WORK ORDER | The expected output is every entry, repeated exactly.

(Beginning of DATASET EXCERPTS)
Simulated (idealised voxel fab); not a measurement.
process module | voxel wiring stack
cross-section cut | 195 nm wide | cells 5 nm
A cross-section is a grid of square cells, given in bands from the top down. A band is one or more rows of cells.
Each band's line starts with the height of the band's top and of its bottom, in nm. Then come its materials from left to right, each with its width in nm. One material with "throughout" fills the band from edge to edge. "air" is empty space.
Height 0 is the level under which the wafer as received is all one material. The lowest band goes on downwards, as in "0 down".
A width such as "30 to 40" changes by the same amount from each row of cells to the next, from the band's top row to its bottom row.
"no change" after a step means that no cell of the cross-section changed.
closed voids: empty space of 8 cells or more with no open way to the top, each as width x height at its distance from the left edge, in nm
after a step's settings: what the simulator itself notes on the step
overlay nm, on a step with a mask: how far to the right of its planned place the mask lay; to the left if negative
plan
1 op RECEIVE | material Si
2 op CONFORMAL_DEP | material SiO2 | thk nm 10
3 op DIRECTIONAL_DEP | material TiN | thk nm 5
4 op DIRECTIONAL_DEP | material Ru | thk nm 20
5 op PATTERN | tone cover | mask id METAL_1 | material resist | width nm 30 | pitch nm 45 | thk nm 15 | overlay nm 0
(End of DATASET EXCERPTS)

ANSWER AREA |
Simulated (idealised voxel fab); not a measurement.
process module | voxel wiring stack
cross-section cut | 195 nm wide | cells 5 nm
A cross-section is a grid of square cells, given in bands from the top down. A band is one or more rows of cells.
Each band's line starts with the height of the band's top and of its bottom, in nm. Then come its materials from left to right, each with its width in nm. One material with "throughout" fills the band from edge to edge. "air" is empty space.
Height 0 is the level under which the wafer as received is all one material. The lowest band goes on downwards, as in "0 down".
A width such as "30 to 40" changes by the same amount from each row of cells to the next, from the band's top row to its bottom row.
"no change" after a step means that no cell of the cross-section changed.
closed voids: empty space of 8 cells or more with no open way to the top, each as width x height at its distance from the left edge, in nm
after a step's settings: what the simulator itself notes on the step
overlay nm, on a step with a mask: how far to the right of its planned place the mask lay; to the left if negative
plan
1 op RECEIVE | material Si
2 op CONFORMAL_DEP | material SiO2 | thk nm 10
3 op DIRECTIONAL_DEP | material TiN | thk nm 5
4 op DIRECTIONAL_DEP | material Ru | thk nm 20
5 op PATTERN | tone cover | mask id METAL_1 | material resist | width nm 30 | pitch nm 45 | thk nm 15 | overlay nm 0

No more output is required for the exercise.